◆ WORK INSTRUCTION:
An exact copy of every entry is the required answer.

*** ENTRIES SUPPLIED Section Begins ***

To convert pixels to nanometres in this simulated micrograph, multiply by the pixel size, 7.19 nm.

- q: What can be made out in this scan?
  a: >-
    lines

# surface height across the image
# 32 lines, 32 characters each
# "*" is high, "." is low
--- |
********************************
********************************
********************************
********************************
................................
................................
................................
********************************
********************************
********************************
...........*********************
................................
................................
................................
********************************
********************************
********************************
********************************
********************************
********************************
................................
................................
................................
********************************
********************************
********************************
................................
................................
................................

*** ENTRIES SUPPLIED Section Ends ***

◆ ANSWER AREA:
To convert pixels to nanometres in this simulated micrograph, multiply by the pixel size, 7.19 nm.

- q: What can be made out in this scan?
  a: >-
    lines

# surface height across the image
# 32 lines, 32 characters each
# "*" is high, "." is low
--- |
********************************
********************************
********************************
********************************
................................
................................
................................
********************************
********************************
********************************
...........*********************
................................
................................
................................
********************************
********************************
********************************
********************************
********************************
********************************
................................
................................
................................
********************************
********************************
********************************
................................
................................
................................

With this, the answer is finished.